Brief:
Reproduce the listing below exactly, from its first line down to and including the line with "note on this".

===== Data to examine

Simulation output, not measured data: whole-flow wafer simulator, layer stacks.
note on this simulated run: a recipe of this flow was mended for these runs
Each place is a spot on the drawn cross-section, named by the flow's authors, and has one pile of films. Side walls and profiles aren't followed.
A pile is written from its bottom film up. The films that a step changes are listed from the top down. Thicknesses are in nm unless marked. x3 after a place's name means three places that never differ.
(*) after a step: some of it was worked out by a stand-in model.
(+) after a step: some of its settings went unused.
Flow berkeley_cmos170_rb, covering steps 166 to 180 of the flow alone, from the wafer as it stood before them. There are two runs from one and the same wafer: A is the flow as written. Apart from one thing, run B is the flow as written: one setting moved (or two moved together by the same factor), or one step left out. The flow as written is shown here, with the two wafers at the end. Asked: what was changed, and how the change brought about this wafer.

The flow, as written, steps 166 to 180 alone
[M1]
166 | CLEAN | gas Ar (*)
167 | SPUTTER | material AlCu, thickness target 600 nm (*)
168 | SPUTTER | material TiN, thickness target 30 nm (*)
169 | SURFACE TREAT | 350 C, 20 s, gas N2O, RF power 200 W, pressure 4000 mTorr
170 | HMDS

==========

Written answer:
Simulation output, not measured data: whole-flow wafer simulator, layer stacks.
note on this simulated run: a recipe of this flow was mended for these runs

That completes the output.